►
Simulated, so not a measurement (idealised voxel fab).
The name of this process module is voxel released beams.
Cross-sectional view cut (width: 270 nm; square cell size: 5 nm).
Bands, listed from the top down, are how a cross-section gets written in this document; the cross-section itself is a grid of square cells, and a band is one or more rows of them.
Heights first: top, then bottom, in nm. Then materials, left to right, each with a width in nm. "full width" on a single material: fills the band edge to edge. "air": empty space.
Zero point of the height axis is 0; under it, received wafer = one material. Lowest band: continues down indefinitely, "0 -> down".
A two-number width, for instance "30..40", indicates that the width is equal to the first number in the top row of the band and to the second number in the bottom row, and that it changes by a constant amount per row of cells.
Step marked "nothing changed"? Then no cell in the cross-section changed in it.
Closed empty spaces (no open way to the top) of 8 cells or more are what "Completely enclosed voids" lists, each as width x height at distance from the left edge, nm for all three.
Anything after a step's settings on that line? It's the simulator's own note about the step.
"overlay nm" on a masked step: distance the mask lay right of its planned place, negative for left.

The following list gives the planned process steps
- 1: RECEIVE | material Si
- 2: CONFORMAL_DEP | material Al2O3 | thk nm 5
◄

Set down all of the entries again, keeping every line exactly as it is.

- **Written answer**
Simulated, so not a measurement (idealised voxel fab).
The name of this process module is voxel released beams.
Cross-sectional view cut (width: 270 nm; square cell size: 5 nm).
Bands, listed from the top down, are how a cross-section gets written in this document; the cross-section itself is a grid of square cells, and a band is one or more rows of them.
Heights first: top, then bottom, in nm. Then materials, left to right, each with a width in nm. "full width" on a single material: fills the band edge to edge. "air": empty space.
Zero point of the height axis is 0; under it, received wafer = one material. Lowest band: continues down indefinitely, "0 -> down".
A two-number width, for instance "30..40", indicates that the width is equal to the first number in the top row of the band and to the second number in the bottom row, and that it changes by a constant amount per row of cells.
Step marked "nothing changed"? Then no cell in the cross-section changed in it.
Closed empty spaces (no open way to the top) of 8 cells or more are what "Completely enclosed voids" lists, each as width x height at distance from the left edge, nm for all three.
Anything after a step's settings on that line? It's the simulator's own note about the step.
"overlay nm" on a masked step: distance the mask lay right of its planned place, negative for left.

The following list gives the planned process steps
- 1: RECEIVE | material Si
- 2: CONFORMAL_DEP | material Al2O3 | thk nm 5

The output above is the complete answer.